◆ Work task ◆
In the listing below, write out exactly each line from the first through the one containing "Cover the image.".

◆ Data records ◆
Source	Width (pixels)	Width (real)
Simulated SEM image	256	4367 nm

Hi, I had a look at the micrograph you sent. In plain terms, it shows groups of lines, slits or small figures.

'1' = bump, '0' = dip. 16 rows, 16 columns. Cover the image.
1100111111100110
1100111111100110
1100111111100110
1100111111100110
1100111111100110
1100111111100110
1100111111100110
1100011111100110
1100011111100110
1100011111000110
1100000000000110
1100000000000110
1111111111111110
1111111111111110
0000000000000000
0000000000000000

◆ Worked solution ◆
Source	Width (pixels)	Width (real)
Simulated SEM image	256	4367 nm

Hi, I had a look at the micrograph you sent. In plain terms, it shows groups of lines, slits or small figures.

'1' = bump, '0' = dip. 16 rows, 16 columns. Cover the image.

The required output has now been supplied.